▶ _Input data_
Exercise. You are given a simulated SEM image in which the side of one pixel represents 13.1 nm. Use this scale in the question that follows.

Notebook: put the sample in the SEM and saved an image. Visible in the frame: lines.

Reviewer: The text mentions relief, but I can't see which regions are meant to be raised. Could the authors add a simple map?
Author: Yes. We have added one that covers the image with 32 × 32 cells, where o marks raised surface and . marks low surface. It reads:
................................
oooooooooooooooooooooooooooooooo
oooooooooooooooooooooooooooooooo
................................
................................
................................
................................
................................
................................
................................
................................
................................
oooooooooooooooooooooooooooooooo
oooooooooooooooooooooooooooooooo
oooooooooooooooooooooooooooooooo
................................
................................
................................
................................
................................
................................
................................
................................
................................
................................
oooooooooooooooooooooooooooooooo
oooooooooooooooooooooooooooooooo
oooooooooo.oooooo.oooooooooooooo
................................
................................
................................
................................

▶ _Work order_
Word for word, restate the listing above from its first line to the line with "Reviewer: The text", keeping both.

▶ _Exercise solution_
Exercise. You are given a simulated SEM image in which the side of one pixel represents 13.1 nm. Use this scale in the question that follows.

Notebook: put the sample in the SEM and saved an image. Visible in the frame: lines.

Reviewer: The text mentions relief, but I can't see which regions are meant to be raised. Could the authors add a simple map?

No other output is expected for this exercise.